▶ [Work request]
Stop after the line that contains "Vapour coater for"; until then, restate each line of the entries word for word from the very first.

▶ [Listed entries]
+--

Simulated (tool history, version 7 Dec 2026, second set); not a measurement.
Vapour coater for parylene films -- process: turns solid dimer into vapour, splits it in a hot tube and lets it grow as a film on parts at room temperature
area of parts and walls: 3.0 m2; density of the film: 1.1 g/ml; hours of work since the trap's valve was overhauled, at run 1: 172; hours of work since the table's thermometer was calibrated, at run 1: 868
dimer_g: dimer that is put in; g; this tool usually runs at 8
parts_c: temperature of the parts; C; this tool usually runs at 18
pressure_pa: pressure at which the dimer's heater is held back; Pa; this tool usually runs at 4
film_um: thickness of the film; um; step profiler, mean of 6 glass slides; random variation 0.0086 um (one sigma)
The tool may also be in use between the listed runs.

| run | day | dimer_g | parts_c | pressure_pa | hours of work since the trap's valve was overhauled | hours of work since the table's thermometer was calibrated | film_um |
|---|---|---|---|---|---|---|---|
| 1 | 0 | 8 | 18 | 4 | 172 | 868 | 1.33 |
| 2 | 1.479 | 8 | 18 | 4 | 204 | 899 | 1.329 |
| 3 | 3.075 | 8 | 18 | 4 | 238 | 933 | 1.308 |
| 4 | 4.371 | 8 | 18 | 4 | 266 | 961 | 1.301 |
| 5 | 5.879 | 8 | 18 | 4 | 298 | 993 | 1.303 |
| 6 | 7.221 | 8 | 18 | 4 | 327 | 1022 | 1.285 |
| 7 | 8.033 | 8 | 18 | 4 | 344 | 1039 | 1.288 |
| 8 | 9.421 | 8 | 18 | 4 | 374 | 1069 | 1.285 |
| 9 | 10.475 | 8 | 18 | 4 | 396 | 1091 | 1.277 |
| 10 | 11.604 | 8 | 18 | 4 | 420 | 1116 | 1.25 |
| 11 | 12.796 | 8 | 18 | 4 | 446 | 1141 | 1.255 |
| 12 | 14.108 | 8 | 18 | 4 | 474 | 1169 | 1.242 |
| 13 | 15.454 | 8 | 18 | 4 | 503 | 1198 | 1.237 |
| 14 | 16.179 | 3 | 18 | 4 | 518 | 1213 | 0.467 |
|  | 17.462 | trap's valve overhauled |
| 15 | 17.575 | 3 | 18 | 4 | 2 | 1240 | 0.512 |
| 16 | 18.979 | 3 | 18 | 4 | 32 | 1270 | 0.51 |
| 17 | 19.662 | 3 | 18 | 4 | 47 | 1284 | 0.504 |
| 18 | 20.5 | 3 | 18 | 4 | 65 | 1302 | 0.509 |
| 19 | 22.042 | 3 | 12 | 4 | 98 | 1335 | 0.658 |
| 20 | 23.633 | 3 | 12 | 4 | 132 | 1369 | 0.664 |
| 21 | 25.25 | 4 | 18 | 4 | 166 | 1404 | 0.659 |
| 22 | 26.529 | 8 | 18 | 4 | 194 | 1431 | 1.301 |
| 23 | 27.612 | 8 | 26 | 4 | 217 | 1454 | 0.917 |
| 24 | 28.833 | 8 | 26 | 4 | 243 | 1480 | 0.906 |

+--

▶ [Written reply]
Simulated (tool history, version 7 Dec 2026, second set); not a measurement.
Vapour coater for parylene films -- process: turns solid dimer into vapour, splits it in a hot tube and lets it grow as a film on parts at room temperature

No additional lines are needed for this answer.